Exercise
Return the whole listing exactly as it stands.

═══ Supplied material
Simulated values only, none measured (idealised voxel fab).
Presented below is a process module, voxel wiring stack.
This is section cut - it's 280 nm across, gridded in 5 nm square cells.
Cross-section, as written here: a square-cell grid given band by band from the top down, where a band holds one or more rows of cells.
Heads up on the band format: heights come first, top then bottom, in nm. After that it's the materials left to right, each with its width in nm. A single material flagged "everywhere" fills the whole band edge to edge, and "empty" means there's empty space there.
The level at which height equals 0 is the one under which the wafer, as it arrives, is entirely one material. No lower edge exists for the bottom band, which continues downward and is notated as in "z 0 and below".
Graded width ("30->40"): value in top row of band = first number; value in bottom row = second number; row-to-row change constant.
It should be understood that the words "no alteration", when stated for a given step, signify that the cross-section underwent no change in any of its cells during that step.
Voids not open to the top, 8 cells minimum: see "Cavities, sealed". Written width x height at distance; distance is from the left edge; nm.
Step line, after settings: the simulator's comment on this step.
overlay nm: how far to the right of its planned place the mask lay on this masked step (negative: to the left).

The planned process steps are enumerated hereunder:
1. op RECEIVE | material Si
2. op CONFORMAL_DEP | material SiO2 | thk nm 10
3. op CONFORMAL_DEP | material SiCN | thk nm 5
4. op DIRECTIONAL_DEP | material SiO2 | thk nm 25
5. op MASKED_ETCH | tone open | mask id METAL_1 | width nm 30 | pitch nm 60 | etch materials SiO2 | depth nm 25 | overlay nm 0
══════

Response
Simulated values only, none measured (idealised voxel fab).
Presented below is a process module, voxel wiring stack.
This is section cut - it's 280 nm across, gridded in 5 nm square cells.
Cross-section, as written here: a square-cell grid given band by band from the top down, where a band holds one or more rows of cells.
Heads up on the band format: heights come first, top then bottom, in nm. After that it's the materials left to right, each with its width in nm. A single material flagged "everywhere" fills the whole band edge to edge, and "empty" means there's empty space there.
The level at which height equals 0 is the one under which the wafer, as it arrives, is entirely one material. No lower edge exists for the bottom band, which continues downward and is notated as in "z 0 and below".
Graded width ("30->40"): value in top row of band = first number; value in bottom row = second number; row-to-row change constant.
It should be understood that the words "no alteration", when stated for a given step, signify that the cross-section underwent no change in any of its cells during that step.
Voids not open to the top, 8 cells minimum: see "Cavities, sealed". Written width x height at distance; distance is from the left edge; nm.
Step line, after settings: the simulator's comment on this step.
overlay nm: how far to the right of its planned place the mask lay on this masked step (negative: to the left).

The planned process steps are enumerated hereunder:
1. op RECEIVE | material Si
2. op CONFORMAL_DEP | material SiO2 | thk nm 10
3. op CONFORMAL_DEP | material SiCN | thk nm 5
4. op DIRECTIONAL_DEP | material SiO2 | thk nm 25
5. op MASKED_ETCH | tone open | mask id METAL_1 | width nm 30 | pitch nm 60 | etch materials SiO2 | depth nm 25 | overlay nm 0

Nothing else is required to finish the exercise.